___ Listed records

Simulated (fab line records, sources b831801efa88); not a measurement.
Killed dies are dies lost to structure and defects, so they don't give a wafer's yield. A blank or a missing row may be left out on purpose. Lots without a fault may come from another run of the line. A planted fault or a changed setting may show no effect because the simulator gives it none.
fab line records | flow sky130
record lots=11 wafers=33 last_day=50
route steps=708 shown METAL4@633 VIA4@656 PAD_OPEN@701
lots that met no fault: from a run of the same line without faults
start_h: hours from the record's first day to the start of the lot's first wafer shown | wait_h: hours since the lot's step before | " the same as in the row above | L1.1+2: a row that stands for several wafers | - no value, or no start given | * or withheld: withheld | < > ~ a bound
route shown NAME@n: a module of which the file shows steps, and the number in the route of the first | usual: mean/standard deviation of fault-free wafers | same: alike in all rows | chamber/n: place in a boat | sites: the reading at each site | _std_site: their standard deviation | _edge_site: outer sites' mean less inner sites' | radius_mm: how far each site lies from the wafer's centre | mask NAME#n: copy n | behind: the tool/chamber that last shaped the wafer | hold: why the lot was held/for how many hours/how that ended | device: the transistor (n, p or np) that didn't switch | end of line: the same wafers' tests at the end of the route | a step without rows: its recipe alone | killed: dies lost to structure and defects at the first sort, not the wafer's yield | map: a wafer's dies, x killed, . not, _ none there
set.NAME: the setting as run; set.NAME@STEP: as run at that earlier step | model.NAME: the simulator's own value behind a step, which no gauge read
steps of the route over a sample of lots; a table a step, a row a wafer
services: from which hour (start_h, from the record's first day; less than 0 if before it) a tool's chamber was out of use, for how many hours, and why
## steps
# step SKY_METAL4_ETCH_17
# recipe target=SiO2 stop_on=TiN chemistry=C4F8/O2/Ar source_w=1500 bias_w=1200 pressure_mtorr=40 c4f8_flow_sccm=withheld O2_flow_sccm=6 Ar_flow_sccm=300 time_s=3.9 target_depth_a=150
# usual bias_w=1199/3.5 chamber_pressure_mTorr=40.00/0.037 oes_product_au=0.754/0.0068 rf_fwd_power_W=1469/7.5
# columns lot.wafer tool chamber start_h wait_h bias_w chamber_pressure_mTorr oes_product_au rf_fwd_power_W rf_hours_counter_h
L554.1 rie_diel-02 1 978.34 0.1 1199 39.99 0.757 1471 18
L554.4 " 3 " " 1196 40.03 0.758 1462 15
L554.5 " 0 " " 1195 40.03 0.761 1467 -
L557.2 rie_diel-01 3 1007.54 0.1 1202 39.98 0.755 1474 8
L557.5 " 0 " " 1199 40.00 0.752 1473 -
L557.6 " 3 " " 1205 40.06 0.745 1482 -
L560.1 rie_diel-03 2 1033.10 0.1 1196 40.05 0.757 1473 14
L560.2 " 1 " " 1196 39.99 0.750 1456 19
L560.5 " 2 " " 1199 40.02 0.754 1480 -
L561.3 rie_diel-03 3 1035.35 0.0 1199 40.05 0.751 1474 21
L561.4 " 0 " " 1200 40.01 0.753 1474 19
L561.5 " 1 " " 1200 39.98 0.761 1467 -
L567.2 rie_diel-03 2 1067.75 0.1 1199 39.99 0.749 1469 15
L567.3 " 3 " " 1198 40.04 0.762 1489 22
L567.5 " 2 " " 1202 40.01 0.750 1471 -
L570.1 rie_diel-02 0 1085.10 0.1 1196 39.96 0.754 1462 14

______

### Work instruction
In restating the data, begin at its first line, reproduce each line word for word, and conclude with the line that contains "start_h: hours from".

### Response area
Simulated (fab line records, sources b831801efa88); not a measurement.
Killed dies are dies lost to structure and defects, so they don't give a wafer's yield. A blank or a missing row may be left out on purpose. Lots without a fault may come from another run of the line. A planted fault or a changed setting may show no effect because the simulator gives it none.
fab line records | flow sky130
record lots=11 wafers=33 last_day=50
route steps=708 shown METAL4@633 VIA4@656 PAD_OPEN@701
lots that met no fault: from a run of the same line without faults
start_h: hours from the record's first day to the start of the lot's first wafer shown | wait_h: hours since the lot's step before | " the same as in the row above | L1.1+2: a row that stands for several wafers | - no value, or no start given | * or withheld: withheld | < > ~ a bound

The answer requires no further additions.